Requirement: Word for word, return the lines from the top of the listing to the line containing "The wafer is", both ends included, and no others.

──────── Data for analysis
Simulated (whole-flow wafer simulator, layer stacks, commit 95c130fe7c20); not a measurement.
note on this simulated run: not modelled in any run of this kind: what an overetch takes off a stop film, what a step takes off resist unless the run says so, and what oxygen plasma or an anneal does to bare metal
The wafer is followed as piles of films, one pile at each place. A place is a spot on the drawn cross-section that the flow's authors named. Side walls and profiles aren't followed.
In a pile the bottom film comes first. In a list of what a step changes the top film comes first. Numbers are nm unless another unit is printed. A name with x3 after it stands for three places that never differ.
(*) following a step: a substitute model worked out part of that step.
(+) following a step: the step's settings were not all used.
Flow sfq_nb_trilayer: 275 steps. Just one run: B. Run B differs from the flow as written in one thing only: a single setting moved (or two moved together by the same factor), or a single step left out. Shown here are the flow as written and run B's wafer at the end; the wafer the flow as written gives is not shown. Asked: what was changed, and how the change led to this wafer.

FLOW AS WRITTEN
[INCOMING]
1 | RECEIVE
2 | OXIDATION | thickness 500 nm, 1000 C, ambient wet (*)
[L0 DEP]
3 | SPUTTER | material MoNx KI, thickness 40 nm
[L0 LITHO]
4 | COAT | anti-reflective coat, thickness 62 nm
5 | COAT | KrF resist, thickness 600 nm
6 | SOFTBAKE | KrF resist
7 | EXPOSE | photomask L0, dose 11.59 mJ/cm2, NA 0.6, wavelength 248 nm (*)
────────────────

Exercise solution:
Simulated (whole-flow wafer simulator, layer stacks, commit 95c130fe7c20); not a measurement.
note on this simulated run: not modelled in any run of this kind: what an overetch takes off a stop film, what a step takes off resist unless the run says so, and what oxygen plasma or an anneal does to bare metal
The wafer is followed as piles of films, one pile at each place. A place is a spot on the drawn cross-section that the flow's authors named. Side walls and profiles aren't followed.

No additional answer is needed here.